* _REQUIREMENT_
Exactly the lines below from the one with "This log may" up to and including the one with "monitor wafer (nm)" make up the answer, with nothing else added.

* _INFORMATION_
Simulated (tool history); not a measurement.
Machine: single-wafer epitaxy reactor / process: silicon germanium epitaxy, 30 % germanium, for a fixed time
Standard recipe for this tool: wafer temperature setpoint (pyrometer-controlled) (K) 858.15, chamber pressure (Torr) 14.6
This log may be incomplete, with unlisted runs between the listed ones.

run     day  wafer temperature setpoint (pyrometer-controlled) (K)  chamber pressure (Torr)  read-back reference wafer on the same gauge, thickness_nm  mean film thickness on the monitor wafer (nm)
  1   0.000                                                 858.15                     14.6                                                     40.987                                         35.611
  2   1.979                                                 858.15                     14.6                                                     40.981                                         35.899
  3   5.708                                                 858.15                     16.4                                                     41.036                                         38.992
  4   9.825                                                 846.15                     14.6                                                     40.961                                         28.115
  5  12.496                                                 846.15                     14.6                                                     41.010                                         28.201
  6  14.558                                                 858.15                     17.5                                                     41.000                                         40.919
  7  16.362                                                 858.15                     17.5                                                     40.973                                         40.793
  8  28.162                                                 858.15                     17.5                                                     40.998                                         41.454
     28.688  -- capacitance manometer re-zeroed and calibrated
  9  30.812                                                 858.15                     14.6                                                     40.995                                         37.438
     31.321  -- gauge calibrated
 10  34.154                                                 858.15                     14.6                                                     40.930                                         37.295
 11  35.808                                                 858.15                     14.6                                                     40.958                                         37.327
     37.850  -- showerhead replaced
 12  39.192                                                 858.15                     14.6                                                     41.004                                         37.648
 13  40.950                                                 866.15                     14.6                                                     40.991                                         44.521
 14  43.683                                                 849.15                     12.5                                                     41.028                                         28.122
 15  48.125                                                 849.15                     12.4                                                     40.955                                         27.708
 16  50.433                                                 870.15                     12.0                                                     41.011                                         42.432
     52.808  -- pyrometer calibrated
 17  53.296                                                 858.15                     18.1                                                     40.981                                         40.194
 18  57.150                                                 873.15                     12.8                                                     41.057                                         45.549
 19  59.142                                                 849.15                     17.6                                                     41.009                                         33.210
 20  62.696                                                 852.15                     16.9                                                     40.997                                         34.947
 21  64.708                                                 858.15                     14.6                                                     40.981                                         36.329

* _RESULT_
This log may be incomplete, with unlisted runs between the listed ones.

run     day  wafer temperature setpoint (pyrometer-controlled) (K)  chamber pressure (Torr)  read-back reference wafer on the same gauge, thickness_nm  mean film thickness on the monitor wafer (nm)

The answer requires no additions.